Assigned task:
Within the entries below, the lines from the one with "4 op DIRECTIONAL_ETCH" through the one with "11 op CONFORMAL_DEP" are to be set down exactly, both ends kept.

________________

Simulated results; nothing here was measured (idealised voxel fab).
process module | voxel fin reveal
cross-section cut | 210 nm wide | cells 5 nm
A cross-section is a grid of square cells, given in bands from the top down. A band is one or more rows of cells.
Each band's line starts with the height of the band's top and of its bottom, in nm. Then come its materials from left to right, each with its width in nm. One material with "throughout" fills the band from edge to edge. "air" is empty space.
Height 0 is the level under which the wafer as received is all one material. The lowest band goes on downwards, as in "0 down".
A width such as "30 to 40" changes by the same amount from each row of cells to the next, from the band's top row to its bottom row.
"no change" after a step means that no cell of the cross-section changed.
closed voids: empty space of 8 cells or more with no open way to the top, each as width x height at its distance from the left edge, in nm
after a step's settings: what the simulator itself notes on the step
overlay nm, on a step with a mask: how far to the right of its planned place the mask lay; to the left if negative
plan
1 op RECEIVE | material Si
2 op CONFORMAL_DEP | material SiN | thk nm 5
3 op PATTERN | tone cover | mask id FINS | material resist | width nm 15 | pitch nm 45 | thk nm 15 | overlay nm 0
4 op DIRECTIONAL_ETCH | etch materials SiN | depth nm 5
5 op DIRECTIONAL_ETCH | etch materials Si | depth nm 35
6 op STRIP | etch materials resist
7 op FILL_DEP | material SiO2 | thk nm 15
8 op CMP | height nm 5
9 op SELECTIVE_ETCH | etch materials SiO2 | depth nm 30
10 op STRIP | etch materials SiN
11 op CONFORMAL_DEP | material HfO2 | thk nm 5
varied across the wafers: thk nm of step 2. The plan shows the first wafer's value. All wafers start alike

________________

Result:
4 op DIRECTIONAL_ETCH | etch materials SiN | depth nm 5
5 op DIRECTIONAL_ETCH | etch materials Si | depth nm 35
6 op STRIP | etch materials resist
7 op FILL_DEP | material SiO2 | thk nm 15
8 op CMP | height nm 5
9 op SELECTIVE_ETCH | etch materials SiO2 | depth nm 30
10 op STRIP | etch materials SiN
11 op CONFORMAL_DEP | material HfO2 | thk nm 5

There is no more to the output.